*Task item:*
Of the lines below, write out exactly those from the line with "note on this" through the line with "Each place is", both included, and skip the rest.

*Record set:*
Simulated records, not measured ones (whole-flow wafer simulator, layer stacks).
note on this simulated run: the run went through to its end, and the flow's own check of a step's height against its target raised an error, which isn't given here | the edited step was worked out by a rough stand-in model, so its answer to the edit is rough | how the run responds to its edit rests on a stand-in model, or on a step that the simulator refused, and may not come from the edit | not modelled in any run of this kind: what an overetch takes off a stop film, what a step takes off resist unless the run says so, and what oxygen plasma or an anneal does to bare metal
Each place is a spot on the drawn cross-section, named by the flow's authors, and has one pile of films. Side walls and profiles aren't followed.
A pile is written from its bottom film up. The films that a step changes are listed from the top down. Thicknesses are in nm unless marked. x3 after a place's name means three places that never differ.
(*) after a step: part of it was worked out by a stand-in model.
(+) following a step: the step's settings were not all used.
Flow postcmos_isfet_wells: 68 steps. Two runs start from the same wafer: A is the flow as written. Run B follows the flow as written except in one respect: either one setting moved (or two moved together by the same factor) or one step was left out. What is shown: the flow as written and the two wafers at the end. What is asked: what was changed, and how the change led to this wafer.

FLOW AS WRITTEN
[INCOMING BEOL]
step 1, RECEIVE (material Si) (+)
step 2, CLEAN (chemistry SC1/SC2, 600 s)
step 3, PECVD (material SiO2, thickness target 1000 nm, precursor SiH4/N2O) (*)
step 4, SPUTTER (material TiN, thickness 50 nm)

*Task output:*
note on this simulated run: the run went through to its end, and the flow's own check of a step's height against its target raised an error, which isn't given here | the edited step was worked out by a rough stand-in model, so its answer to the edit is rough | how the run responds to its edit rests on a stand-in model, or on a step that the simulator refused, and may not come from the edit | not modelled in any run of this kind: what an overetch takes off a stop film, what a step takes off resist unless the run says so, and what oxygen plasma or an anneal does to bare metal
Each place is a spot on the drawn cross-section, named by the flow's authors, and has one pile of films. Side walls and profiles aren't followed.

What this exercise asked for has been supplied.